- [Brief]
The answer is to be all of the data below, reproduced exactly.

┌─ Provided information
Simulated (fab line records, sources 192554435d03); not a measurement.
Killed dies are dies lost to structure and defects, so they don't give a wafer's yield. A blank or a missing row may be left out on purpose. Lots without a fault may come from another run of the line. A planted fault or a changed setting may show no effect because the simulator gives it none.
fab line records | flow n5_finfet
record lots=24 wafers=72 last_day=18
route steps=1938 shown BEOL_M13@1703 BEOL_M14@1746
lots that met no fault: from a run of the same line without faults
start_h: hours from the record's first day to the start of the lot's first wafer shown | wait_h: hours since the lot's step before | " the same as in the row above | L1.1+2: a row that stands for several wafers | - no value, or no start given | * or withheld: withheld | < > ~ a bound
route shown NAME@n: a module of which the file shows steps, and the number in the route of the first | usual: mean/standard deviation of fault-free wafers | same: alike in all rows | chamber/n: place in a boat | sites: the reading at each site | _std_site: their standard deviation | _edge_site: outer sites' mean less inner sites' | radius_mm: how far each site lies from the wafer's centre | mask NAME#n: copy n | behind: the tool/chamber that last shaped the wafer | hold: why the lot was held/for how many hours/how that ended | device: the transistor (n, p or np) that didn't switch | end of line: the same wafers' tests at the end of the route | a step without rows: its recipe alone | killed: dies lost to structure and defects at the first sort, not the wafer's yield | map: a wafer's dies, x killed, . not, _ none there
└─

- [Task result]
Simulated (fab line records, sources 192554435d03); not a measurement.
Killed dies are dies lost to structure and defects, so they don't give a wafer's yield. A blank or a missing row may be left out on purpose. Lots without a fault may come from another run of the line. A planted fault or a changed setting may show no effect because the simulator gives it none.
fab line records | flow n5_finfet
record lots=24 wafers=72 last_day=18
route steps=1938 shown BEOL_M13@1703 BEOL_M14@1746
lots that met no fault: from a run of the same line without faults
start_h: hours from the record's first day to the start of the lot's first wafer shown | wait_h: hours since the lot's step before | " the same as in the row above | L1.1+2: a row that stands for several wafers | - no value, or no start given | * or withheld: withheld | < > ~ a bound
route shown NAME@n: a module of which the file shows steps, and the number in the route of the first | usual: mean/standard deviation of fault-free wafers | same: alike in all rows | chamber/n: place in a boat | sites: the reading at each site | _std_site: their standard deviation | _edge_site: outer sites' mean less inner sites' | radius_mm: how far each site lies from the wafer's centre | mask NAME#n: copy n | behind: the tool/chamber that last shaped the wafer | hold: why the lot was held/for how many hours/how that ended | device: the transistor (n, p or np) that didn't switch | end of line: the same wafers' tests at the end of the route | a step without rows: its recipe alone | killed: dies lost to structure and defects at the first sort, not the wafer's yield | map: a wafer's dies, x killed, . not, _ none there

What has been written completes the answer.